# # # # # # #
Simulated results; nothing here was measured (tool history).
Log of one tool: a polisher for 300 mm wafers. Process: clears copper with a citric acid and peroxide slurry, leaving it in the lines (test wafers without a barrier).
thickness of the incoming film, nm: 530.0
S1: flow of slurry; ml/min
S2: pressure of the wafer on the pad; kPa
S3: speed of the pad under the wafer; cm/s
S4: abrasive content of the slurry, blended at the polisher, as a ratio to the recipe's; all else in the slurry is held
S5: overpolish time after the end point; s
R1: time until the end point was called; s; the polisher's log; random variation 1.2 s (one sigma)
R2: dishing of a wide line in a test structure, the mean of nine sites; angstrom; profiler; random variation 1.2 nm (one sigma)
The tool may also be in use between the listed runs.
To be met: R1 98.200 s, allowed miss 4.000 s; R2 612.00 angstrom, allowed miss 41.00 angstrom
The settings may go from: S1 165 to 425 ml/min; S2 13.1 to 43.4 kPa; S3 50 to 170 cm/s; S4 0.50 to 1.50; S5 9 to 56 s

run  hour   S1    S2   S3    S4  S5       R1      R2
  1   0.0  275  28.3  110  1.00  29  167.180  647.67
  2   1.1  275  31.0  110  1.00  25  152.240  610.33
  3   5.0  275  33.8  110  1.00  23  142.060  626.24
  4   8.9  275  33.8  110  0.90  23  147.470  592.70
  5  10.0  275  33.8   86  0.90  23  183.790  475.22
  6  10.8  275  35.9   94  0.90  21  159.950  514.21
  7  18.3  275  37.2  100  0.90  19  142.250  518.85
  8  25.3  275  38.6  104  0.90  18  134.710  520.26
# # # # # # #

◆ WORK REQUEST
Exactly as written, reproduce the whole listing.

◆ RESULT
Simulated results; nothing here was measured (tool history).
Log of one tool: a polisher for 300 mm wafers. Process: clears copper with a citric acid and peroxide slurry, leaving it in the lines (test wafers without a barrier).
thickness of the incoming film, nm: 530.0
S1: flow of slurry; ml/min
S2: pressure of the wafer on the pad; kPa
S3: speed of the pad under the wafer; cm/s
S4: abrasive content of the slurry, blended at the polisher, as a ratio to the recipe's; all else in the slurry is held
S5: overpolish time after the end point; s
R1: time until the end point was called; s; the polisher's log; random variation 1.2 s (one sigma)
R2: dishing of a wide line in a test structure, the mean of nine sites; angstrom; profiler; random variation 1.2 nm (one sigma)
The tool may also be in use between the listed runs.
To be met: R1 98.200 s, allowed miss 4.000 s; R2 612.00 angstrom, allowed miss 41.00 angstrom
The settings may go from: S1 165 to 425 ml/min; S2 13.1 to 43.4 kPa; S3 50 to 170 cm/s; S4 0.50 to 1.50; S5 9 to 56 s

run  hour   S1    S2   S3    S4  S5       R1      R2
  1   0.0  275  28.3  110  1.00  29  167.180  647.67
  2   1.1  275  31.0  110  1.00  25  152.240  610.33
  3   5.0  275  33.8  110  1.00  23  142.060  626.24
  4   8.9  275  33.8  110  0.90  23  147.470  592.70
  5  10.0  275  33.8   86  0.90  23  183.790  475.22
  6  10.8  275  35.9   94  0.90  21  159.950  514.21
  7  18.3  275  37.2  100  0.90  19  142.250  518.85
  8  25.3  275  38.6  104  0.90  18  134.710  520.26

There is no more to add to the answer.